ASSIGNMENT: Only the lines from the top of the data through the one with "Which tool did" are to be written out, each exactly as it stands.

PROVIDED MATERIAL:
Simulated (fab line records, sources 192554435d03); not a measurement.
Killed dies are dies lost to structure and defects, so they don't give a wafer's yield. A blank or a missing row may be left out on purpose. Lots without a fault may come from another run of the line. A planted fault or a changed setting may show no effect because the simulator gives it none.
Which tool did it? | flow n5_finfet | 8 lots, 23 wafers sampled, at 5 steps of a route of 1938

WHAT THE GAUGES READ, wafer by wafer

WRITTEN REPLY:
Simulated (fab line records, sources 192554435d03); not a measurement.
Killed dies are dies lost to structure and defects, so they don't give a wafer's yield. A blank or a missing row may be left out on purpose. Lots without a fault may come from another run of the line. A planted fault or a changed setting may show no effect because the simulator gives it none.
Which tool did it? | flow n5_finfet | 8 lots, 23 wafers sampled, at 5 steps of a route of 1938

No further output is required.